▸ ASSIGNED TASK
Your response must be the entire set of entries, reproduced word for word.

☆ ☆ ☆ ☆

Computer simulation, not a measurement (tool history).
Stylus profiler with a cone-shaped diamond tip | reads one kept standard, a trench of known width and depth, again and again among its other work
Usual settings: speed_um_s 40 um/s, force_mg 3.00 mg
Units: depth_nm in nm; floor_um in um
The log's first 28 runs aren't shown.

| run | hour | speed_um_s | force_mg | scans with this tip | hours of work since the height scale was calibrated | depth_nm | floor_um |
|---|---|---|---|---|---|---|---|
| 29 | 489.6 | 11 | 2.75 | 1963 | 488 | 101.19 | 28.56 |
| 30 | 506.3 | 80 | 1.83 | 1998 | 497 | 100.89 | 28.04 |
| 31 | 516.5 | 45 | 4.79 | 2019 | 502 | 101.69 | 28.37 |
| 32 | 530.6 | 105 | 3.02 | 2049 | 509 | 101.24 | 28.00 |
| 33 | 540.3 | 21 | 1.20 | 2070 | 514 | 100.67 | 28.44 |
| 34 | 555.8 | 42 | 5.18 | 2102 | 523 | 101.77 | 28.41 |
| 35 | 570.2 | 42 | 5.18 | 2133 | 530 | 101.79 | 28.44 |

☆ ☆ ☆ ☆

▸ EXERCISE RESPONSE
Computer simulation, not a measurement (tool history).
Stylus profiler with a cone-shaped diamond tip | reads one kept standard, a trench of known width and depth, again and again among its other work
Usual settings: speed_um_s 40 um/s, force_mg 3.00 mg
Units: depth_nm in nm; floor_um in um
The log's first 28 runs aren't shown.

| run | hour | speed_um_s | force_mg | scans with this tip | hours of work since the height scale was calibrated | depth_nm | floor_um |
|---|---|---|---|---|---|---|---|
| 29 | 489.6 | 11 | 2.75 | 1963 | 488 | 101.19 | 28.56 |
| 30 | 506.3 | 80 | 1.83 | 1998 | 497 | 100.89 | 28.04 |
| 31 | 516.5 | 45 | 4.79 | 2019 | 502 | 101.69 | 28.37 |
| 32 | 530.6 | 105 | 3.02 | 2049 | 509 | 101.24 | 28.00 |
| 33 | 540.3 | 21 | 1.20 | 2070 | 514 | 100.67 | 28.44 |
| 34 | 555.8 | 42 | 5.18 | 2102 | 523 | 101.77 | 28.41 |
| 35 | 570.2 | 42 | 5.18 | 2133 | 530 | 101.79 | 28.44 |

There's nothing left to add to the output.